────────────────

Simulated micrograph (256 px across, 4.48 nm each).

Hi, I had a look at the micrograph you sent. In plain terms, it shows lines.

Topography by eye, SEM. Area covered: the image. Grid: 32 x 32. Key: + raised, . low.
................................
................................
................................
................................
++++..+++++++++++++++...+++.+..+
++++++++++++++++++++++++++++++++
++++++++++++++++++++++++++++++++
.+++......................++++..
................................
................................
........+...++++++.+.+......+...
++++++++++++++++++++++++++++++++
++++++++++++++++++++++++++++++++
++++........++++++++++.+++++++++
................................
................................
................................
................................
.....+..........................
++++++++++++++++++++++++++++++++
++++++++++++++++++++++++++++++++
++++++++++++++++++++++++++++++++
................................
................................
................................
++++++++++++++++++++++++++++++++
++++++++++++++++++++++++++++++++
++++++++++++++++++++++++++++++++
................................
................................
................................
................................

────────────────

## Task item:
Exactly as given, restate all the lines above.

## Exercise answer:
Simulated micrograph (256 px across, 4.48 nm each).

Hi, I had a look at the micrograph you sent. In plain terms, it shows lines.

Topography by eye, SEM. Area covered: the image. Grid: 32 x 32. Key: + raised, . low.
................................
................................
................................
................................
++++..+++++++++++++++...+++.+..+
++++++++++++++++++++++++++++++++
++++++++++++++++++++++++++++++++
.+++......................++++..
................................
................................
........+...++++++.+.+......+...
++++++++++++++++++++++++++++++++
++++++++++++++++++++++++++++++++
++++........++++++++++.+++++++++
................................
................................
................................
................................
.....+..........................
++++++++++++++++++++++++++++++++
++++++++++++++++++++++++++++++++
++++++++++++++++++++++++++++++++
................................
................................
................................
++++++++++++++++++++++++++++++++
++++++++++++++++++++++++++++++++
++++++++++++++++++++++++++++++++
................................
................................
................................
................................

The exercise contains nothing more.